*** Begin section ***
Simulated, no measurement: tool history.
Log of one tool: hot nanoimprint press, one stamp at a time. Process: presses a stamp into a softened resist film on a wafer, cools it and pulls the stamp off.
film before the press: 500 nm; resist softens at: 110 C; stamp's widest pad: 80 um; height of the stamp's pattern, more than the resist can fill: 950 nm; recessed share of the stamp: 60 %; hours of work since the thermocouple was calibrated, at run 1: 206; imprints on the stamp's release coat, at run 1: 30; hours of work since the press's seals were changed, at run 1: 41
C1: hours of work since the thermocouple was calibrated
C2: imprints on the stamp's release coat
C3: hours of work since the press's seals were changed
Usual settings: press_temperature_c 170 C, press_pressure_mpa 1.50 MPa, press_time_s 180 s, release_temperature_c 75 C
*** End section ***

__Assignment__:
Output all of the entries without altering a single word.

__Answer box__:
Simulated, no measurement: tool history.
Log of one tool: hot nanoimprint press, one stamp at a time. Process: presses a stamp into a softened resist film on a wafer, cools it and pulls the stamp off.
film before the press: 500 nm; resist softens at: 110 C; stamp's widest pad: 80 um; height of the stamp's pattern, more than the resist can fill: 950 nm; recessed share of the stamp: 60 %; hours of work since the thermocouple was calibrated, at run 1: 206; imprints on the stamp's release coat, at run 1: 30; hours of work since the press's seals were changed, at run 1: 41
C1: hours of work since the thermocouple was calibrated
C2: imprints on the stamp's release coat
C3: hours of work since the press's seals were changed
Usual settings: press_temperature_c 170 C, press_pressure_mpa 1.50 MPa, press_time_s 180 s, release_temperature_c 75 C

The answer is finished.